#### Entries shown

.....

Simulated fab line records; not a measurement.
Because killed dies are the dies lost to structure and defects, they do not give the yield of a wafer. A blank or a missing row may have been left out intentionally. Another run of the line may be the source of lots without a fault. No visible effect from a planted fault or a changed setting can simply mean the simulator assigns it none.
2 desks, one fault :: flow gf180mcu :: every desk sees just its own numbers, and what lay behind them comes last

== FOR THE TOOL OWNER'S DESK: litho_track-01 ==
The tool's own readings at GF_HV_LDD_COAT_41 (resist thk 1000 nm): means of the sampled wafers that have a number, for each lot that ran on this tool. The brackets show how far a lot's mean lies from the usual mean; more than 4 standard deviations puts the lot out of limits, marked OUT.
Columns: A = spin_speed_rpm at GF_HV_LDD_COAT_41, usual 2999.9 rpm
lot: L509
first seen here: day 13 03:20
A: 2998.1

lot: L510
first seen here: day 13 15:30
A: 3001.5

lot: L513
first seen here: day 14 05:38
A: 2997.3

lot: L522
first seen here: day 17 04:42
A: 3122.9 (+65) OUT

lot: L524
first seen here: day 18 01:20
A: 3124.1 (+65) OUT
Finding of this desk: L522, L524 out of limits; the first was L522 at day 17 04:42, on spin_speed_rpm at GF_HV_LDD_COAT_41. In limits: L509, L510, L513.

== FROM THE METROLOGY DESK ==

.....

#### Exercise
Repeat each entry above, matching every line exactly.

#### Written solution
Simulated fab line records; not a measurement.
Because killed dies are the dies lost to structure and defects, they do not give the yield of a wafer. A blank or a missing row may have been left out intentionally. Another run of the line may be the source of lots without a fault. No visible effect from a planted fault or a changed setting can simply mean the simulator assigns it none.
2 desks, one fault :: flow gf180mcu :: every desk sees just its own numbers, and what lay behind them comes last

== FOR THE TOOL OWNER'S DESK: litho_track-01 ==
The tool's own readings at GF_HV_LDD_COAT_41 (resist thk 1000 nm): means of the sampled wafers that have a number, for each lot that ran on this tool. The brackets show how far a lot's mean lies from the usual mean; more than 4 standard deviations puts the lot out of limits, marked OUT.
Columns: A = spin_speed_rpm at GF_HV_LDD_COAT_41, usual 2999.9 rpm
lot: L509
first seen here: day 13 03:20
A: 2998.1

lot: L510
first seen here: day 13 15:30
A: 3001.5

lot: L513
first seen here: day 14 05:38
A: 2997.3

lot: L522
first seen here: day 17 04:42
A: 3122.9 (+65) OUT

lot: L524
first seen here: day 18 01:20
A: 3124.1 (+65) OUT
Finding of this desk: L522, L524 out of limits; the first was L522 at day 17 04:42, on spin_speed_rpm at GF_HV_LDD_COAT_41. In limits: L509, L510, L513.

== FROM THE METROLOGY DESK ==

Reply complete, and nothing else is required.